PROVIDED RECORDS.
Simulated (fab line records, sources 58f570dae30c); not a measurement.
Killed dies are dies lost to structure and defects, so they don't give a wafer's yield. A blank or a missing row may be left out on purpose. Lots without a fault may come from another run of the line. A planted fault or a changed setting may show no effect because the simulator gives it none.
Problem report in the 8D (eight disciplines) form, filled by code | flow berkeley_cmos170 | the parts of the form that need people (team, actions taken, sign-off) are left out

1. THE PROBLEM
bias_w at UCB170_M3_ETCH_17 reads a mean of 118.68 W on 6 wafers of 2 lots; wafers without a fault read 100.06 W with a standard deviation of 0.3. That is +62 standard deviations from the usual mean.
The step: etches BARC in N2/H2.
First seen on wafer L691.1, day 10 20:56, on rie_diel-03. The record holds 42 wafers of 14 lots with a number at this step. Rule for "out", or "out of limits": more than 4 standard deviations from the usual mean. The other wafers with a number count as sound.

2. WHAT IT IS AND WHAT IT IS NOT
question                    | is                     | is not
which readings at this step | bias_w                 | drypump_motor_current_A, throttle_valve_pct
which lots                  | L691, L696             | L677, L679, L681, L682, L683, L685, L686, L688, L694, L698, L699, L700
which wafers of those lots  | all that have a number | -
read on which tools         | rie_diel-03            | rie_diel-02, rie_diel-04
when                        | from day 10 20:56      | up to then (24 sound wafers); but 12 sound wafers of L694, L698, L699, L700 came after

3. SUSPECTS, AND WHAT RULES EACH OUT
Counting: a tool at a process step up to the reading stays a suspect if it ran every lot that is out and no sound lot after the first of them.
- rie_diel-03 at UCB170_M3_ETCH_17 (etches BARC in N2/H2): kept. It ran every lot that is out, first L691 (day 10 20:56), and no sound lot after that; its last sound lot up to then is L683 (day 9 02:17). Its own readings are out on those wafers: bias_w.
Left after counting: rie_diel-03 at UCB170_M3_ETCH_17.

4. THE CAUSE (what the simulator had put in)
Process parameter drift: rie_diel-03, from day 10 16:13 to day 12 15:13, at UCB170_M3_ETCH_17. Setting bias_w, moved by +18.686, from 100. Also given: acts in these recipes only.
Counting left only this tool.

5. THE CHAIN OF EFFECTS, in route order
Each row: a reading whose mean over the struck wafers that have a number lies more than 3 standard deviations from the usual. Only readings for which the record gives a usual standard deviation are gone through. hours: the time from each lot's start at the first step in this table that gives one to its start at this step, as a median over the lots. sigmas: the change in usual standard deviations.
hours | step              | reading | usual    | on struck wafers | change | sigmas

ASSIGNMENT.
Could you reproduce, exactly, every line above from the line with "L688, L694, L698, L699, L700" to the line with "Each row: a", and no other line? Both ends count.

YOUR RESPONSE.
which lots                  | L691, L696             | L677, L679, L681, L682, L683, L685, L686, L688, L694, L698, L699, L700
which wafers of those lots  | all that have a number | -
read on which tools         | rie_diel-03            | rie_diel-02, rie_diel-04
when                        | from day 10 20:56      | up to then (24 sound wafers); but 12 sound wafers of L694, L698, L699, L700 came after

3. SUSPECTS, AND WHAT RULES EACH OUT
Counting: a tool at a process step up to the reading stays a suspect if it ran every lot that is out and no sound lot after the first of them.
- rie_diel-03 at UCB170_M3_ETCH_17 (etches BARC in N2/H2): kept. It ran every lot that is out, first L691 (day 10 20:56), and no sound lot after that; its last sound lot up to then is L683 (day 9 02:17). Its own readings are out on those wafers: bias_w.
Left after counting: rie_diel-03 at UCB170_M3_ETCH_17.

4. THE CAUSE (what the simulator had put in)
Process parameter drift: rie_diel-03, from day 10 16:13 to day 12 15:13, at UCB170_M3_ETCH_17. Setting bias_w, moved by +18.686, from 100. Also given: acts in these recipes only.
Counting left only this tool.

5. THE CHAIN OF EFFECTS, in route order
Each row: a reading whose mean over the struck wafers that have a number lies more than 3 standard deviations from the usual. Only readings for which the record gives a usual standard deviation are gone through. hours: the time from each lot's start at the first step in this table that gives one to its start at this step, as a median over the lots. sigmas: the change in usual standard deviations.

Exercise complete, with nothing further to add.